Transcribe all of the listing below in full.

[Opening INPUT DATA section]

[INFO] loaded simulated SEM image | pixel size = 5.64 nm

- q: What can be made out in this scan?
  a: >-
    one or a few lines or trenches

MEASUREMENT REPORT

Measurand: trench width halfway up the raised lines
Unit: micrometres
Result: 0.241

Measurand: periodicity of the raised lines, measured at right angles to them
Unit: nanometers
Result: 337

[Closing INPUT DATA section]

**REPLY**:
[INFO] loaded simulated SEM image | pixel size = 5.64 nm

- q: What can be made out in this scan?
  a: >-
    one or a few lines or trenches

MEASUREMENT REPORT

Measurand: trench width halfway up the raised lines
Unit: micrometres
Result: 0.241

Measurand: periodicity of the raised lines, measured at right angles to them
Unit: nanometers
Result: 337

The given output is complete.